## RAW DATA

======

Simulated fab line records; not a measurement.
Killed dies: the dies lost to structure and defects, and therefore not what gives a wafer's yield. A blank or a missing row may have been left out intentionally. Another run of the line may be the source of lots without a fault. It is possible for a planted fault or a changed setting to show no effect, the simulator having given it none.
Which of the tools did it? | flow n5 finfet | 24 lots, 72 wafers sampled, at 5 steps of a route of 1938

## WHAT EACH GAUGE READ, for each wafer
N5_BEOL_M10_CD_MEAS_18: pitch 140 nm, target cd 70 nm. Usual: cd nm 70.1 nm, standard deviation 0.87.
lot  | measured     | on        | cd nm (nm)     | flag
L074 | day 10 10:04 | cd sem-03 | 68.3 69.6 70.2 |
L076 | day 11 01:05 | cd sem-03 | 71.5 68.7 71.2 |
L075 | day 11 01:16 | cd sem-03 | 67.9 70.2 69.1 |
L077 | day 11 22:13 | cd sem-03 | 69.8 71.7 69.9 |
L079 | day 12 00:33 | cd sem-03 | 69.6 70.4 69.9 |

======

## REQUIREMENT
Please return every line from the first one in the records above down to the line containing "L077 | day 11", including both, exactly as written and nothing more.

## YOUR SOLUTION
Simulated fab line records; not a measurement.
Killed dies: the dies lost to structure and defects, and therefore not what gives a wafer's yield. A blank or a missing row may have been left out intentionally. Another run of the line may be the source of lots without a fault. It is possible for a planted fault or a changed setting to show no effect, the simulator having given it none.
Which of the tools did it? | flow n5 finfet | 24 lots, 72 wafers sampled, at 5 steps of a route of 1938

## WHAT EACH GAUGE READ, for each wafer
N5_BEOL_M10_CD_MEAS_18: pitch 140 nm, target cd 70 nm. Usual: cd nm 70.1 nm, standard deviation 0.87.
lot  | measured     | on        | cd nm (nm)     | flag
L074 | day 10 10:04 | cd sem-03 | 68.3 69.6 70.2 |
L076 | day 11 01:05 | cd sem-03 | 71.5 68.7 71.2 |
L075 | day 11 01:16 | cd sem-03 | 67.9 70.2 69.1 |
L077 | day 11 22:13 | cd sem-03 | 69.8 71.7 69.9 |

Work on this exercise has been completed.